__Work item__. Within the records below is a range that opens at the line with "- z 50 to 25" and closes at the line with "Before/after cross-sections above; step in between: EPI". Return that range word for word, both ends included, and only that range.

<<<<

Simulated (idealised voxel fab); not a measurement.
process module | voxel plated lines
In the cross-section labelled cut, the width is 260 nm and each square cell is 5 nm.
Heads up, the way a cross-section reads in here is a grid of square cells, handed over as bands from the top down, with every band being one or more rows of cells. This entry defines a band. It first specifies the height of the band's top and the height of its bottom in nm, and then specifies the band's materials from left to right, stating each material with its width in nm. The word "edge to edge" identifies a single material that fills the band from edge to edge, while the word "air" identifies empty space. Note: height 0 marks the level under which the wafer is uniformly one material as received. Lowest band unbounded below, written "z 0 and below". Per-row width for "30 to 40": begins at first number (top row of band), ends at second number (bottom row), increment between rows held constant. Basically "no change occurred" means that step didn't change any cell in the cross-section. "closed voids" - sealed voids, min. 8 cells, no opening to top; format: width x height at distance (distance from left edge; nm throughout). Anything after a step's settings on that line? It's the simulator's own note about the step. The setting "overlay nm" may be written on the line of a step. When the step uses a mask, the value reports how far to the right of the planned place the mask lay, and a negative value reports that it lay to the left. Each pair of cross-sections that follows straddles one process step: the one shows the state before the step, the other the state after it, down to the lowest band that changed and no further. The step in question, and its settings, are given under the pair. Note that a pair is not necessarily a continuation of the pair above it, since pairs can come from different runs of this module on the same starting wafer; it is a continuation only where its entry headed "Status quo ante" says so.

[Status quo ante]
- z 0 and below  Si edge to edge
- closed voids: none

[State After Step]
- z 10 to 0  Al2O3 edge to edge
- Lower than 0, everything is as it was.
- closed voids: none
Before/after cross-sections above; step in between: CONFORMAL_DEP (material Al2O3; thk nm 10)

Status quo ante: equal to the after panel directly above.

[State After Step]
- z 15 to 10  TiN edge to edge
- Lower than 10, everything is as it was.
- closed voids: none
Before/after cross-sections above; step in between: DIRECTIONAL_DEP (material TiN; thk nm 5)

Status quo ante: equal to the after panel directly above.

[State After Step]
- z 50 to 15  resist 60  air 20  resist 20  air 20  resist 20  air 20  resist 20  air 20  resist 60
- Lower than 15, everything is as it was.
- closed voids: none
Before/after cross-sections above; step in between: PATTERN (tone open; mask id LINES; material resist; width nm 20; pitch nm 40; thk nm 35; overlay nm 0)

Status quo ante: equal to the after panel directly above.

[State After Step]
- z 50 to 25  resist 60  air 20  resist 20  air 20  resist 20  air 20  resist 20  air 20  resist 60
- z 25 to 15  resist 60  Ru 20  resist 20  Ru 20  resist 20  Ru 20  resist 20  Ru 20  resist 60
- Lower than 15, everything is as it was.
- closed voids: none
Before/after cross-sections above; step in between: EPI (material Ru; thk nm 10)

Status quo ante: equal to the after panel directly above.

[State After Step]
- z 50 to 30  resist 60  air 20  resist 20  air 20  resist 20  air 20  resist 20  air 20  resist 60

>>>>

__Expected answer__.
- z 50 to 25  resist 60  air 20  resist 20  air 20  resist 20  air 20  resist 20  air 20  resist 60
- z 25 to 15  resist 60  Ru 20  resist 20  Ru 20  resist 20  Ru 20  resist 20  Ru 20  resist 60
- Lower than 15, everything is as it was.
- closed voids: none
Before/after cross-sections above; step in between: EPI (material Ru; thk nm 10)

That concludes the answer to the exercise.